### EXCERPTED RECORDS:
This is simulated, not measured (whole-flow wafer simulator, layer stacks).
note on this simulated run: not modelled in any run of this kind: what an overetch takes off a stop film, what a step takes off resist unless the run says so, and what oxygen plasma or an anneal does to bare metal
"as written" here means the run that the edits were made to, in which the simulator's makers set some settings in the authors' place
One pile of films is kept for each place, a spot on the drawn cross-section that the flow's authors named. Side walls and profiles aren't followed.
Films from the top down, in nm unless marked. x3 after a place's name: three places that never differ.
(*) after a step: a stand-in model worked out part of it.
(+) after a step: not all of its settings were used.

### WORK ORDER:
Each line of the listing has to be reproduced exactly.

### TASK RESPONSE:
This is simulated, not measured (whole-flow wafer simulator, layer stacks).
note on this simulated run: not modelled in any run of this kind: what an overetch takes off a stop film, what a step takes off resist unless the run says so, and what oxygen plasma or an anneal does to bare metal
"as written" here means the run that the edits were made to, in which the simulator's makers set some settings in the authors' place
One pile of films is kept for each place, a spot on the drawn cross-section that the flow's authors named. Side walls and profiles aren't followed.
Films from the top down, in nm unless marked. x3 after a place's name: three places that never differ.
(*) after a step: a stand-in model worked out part of it.
(+) after a step: not all of its settings were used.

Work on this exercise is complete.